## Listed entries
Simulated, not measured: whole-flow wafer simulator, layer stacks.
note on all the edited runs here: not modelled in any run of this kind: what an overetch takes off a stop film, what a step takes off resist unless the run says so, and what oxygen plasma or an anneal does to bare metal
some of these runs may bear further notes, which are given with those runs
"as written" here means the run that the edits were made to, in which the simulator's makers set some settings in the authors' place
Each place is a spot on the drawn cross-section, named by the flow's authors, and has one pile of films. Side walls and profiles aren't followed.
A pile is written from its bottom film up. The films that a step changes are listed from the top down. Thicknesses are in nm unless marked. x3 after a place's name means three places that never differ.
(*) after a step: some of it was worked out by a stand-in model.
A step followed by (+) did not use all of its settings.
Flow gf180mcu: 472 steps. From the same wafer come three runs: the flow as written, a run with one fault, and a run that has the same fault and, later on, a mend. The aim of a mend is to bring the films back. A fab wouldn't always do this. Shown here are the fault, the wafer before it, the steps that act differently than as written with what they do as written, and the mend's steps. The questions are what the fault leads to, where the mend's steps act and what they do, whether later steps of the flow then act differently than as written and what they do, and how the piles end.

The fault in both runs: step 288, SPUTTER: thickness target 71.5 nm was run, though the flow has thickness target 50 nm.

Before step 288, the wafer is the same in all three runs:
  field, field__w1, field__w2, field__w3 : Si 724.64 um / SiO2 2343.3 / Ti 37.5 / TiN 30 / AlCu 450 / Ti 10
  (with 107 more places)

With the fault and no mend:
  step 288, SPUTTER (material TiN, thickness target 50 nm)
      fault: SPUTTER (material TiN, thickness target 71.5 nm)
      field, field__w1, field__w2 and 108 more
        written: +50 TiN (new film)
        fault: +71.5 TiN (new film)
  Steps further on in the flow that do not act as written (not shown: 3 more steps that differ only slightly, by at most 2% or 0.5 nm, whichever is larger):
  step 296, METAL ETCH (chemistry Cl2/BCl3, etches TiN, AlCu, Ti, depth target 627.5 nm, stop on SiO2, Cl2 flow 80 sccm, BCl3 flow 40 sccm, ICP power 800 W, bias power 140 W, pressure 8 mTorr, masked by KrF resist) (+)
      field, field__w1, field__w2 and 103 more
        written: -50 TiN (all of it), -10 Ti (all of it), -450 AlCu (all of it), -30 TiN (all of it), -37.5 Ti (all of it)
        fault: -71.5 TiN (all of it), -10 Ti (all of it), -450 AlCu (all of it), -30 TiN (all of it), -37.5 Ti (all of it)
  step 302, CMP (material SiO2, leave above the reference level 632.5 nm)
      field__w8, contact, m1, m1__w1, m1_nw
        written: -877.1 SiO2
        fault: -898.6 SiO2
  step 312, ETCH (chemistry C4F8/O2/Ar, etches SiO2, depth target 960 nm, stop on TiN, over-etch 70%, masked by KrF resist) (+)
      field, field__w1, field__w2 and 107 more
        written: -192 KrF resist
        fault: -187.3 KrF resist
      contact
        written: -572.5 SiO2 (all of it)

## Requirement
Starting with the first line of the records, repeat every line up to and including the one containing "A step followed", and nothing else.

## Task output
Simulated, not measured: whole-flow wafer simulator, layer stacks.
note on all the edited runs here: not modelled in any run of this kind: what an overetch takes off a stop film, what a step takes off resist unless the run says so, and what oxygen plasma or an anneal does to bare metal
some of these runs may bear further notes, which are given with those runs
"as written" here means the run that the edits were made to, in which the simulator's makers set some settings in the authors' place
Each place is a spot on the drawn cross-section, named by the flow's authors, and has one pile of films. Side walls and profiles aren't followed.
A pile is written from its bottom film up. The films that a step changes are listed from the top down. Thicknesses are in nm unless marked. x3 after a place's name means three places that never differ.
(*) after a step: some of it was worked out by a stand-in model.
A step followed by (+) did not use all of its settings.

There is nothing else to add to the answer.